- MATERIAL PROVIDED -
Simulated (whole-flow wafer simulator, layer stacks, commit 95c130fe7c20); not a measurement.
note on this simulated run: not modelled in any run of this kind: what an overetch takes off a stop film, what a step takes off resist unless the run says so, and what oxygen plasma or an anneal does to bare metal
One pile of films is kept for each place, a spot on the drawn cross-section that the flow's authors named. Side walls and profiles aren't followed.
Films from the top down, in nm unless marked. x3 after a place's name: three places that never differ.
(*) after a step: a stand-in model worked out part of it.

- WORK INSTRUCTION -
Your answer should be the data above, retyped exactly.

- ANSWER BOX -
Simulated (whole-flow wafer simulator, layer stacks, commit 95c130fe7c20); not a measurement.
note on this simulated run: not modelled in any run of this kind: what an overetch takes off a stop film, what a step takes off resist unless the run says so, and what oxygen plasma or an anneal does to bare metal
One pile of films is kept for each place, a spot on the drawn cross-section that the flow's authors named. Side walls and profiles aren't followed.
Films from the top down, in nm unless marked. x3 after a place's name: three places that never differ.
(*) after a step: a stand-in model worked out part of it.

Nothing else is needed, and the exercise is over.